Here are some records. Print all of them exactly.

'''

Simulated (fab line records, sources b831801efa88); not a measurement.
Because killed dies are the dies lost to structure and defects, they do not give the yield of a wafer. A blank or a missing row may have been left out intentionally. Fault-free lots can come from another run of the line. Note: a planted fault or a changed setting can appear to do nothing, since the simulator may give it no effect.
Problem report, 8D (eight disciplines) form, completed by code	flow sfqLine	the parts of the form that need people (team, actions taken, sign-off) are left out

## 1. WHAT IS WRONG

'''

• **SOLUTION**
Simulated (fab line records, sources b831801efa88); not a measurement.
Because killed dies are the dies lost to structure and defects, they do not give the yield of a wafer. A blank or a missing row may have been left out intentionally. Fault-free lots can come from another run of the line. Note: a planted fault or a changed setting can appear to do nothing, since the simulator may give it no effect.
Problem report, 8D (eight disciplines) form, completed by code	flow sfqLine	the parts of the form that need people (team, actions taken, sign-off) are left out

## 1. WHAT IS WRONG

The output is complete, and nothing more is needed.